A line below contains "THE FLOW AS WRITTEN, steps 169 to 183 alone", and a later one contains "Si 674.67 um". Repeat both, with every line between them, exactly.

(Material provided Opens)

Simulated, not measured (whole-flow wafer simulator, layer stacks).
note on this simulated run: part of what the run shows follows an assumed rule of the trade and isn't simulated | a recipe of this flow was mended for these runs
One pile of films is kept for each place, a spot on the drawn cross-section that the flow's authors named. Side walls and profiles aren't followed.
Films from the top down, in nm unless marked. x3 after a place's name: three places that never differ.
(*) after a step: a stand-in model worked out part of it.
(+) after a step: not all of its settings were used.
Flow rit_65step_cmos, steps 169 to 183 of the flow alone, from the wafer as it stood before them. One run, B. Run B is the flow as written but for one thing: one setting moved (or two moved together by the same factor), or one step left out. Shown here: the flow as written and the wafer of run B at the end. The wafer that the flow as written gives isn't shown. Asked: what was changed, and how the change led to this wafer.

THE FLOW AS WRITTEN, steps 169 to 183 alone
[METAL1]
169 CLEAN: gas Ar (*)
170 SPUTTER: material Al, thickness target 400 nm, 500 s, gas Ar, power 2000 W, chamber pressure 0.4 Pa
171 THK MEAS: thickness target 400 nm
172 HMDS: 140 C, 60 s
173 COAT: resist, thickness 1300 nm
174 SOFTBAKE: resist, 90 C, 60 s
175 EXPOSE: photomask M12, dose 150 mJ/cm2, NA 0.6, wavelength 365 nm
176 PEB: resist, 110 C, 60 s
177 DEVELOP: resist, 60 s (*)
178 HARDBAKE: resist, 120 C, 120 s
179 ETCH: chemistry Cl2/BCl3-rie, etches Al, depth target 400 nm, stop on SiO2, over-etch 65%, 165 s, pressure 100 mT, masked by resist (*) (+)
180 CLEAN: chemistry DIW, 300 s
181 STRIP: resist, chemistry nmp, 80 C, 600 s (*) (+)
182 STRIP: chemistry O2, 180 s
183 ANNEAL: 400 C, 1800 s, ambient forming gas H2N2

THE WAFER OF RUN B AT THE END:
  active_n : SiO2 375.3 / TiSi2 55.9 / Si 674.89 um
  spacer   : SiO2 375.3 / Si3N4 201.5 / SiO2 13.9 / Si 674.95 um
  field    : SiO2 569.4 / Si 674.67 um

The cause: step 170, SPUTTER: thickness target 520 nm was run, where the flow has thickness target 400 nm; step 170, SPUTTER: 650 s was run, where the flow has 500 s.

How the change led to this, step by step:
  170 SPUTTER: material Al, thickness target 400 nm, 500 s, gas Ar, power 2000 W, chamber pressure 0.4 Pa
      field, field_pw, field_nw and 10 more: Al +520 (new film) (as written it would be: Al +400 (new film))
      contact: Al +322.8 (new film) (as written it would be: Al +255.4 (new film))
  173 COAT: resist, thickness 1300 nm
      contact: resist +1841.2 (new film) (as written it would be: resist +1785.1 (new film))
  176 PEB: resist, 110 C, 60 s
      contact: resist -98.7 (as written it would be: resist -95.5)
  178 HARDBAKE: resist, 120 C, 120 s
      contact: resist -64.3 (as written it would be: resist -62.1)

(Material provided Closes)

## Task response
THE FLOW AS WRITTEN, steps 169 to 183 alone
[METAL1]
169 CLEAN: gas Ar (*)
170 SPUTTER: material Al, thickness target 400 nm, 500 s, gas Ar, power 2000 W, chamber pressure 0.4 Pa
171 THK MEAS: thickness target 400 nm
172 HMDS: 140 C, 60 s
173 COAT: resist, thickness 1300 nm
174 SOFTBAKE: resist, 90 C, 60 s
175 EXPOSE: photomask M12, dose 150 mJ/cm2, NA 0.6, wavelength 365 nm
176 PEB: resist, 110 C, 60 s
177 DEVELOP: resist, 60 s (*)
178 HARDBAKE: resist, 120 C, 120 s
179 ETCH: chemistry Cl2/BCl3-rie, etches Al, depth target 400 nm, stop on SiO2, over-etch 65%, 165 s, pressure 100 mT, masked by resist (*) (+)
180 CLEAN: chemistry DIW, 300 s
181 STRIP: resist, chemistry nmp, 80 C, 600 s (*) (+)
182 STRIP: chemistry O2, 180 s
183 ANNEAL: 400 C, 1800 s, ambient forming gas H2N2

THE WAFER OF RUN B AT THE END:
  active_n : SiO2 375.3 / TiSi2 55.9 / Si 674.89 um
  spacer   : SiO2 375.3 / Si3N4 201.5 / SiO2 13.9 / Si 674.95 um
  field    : SiO2 569.4 / Si 674.67 um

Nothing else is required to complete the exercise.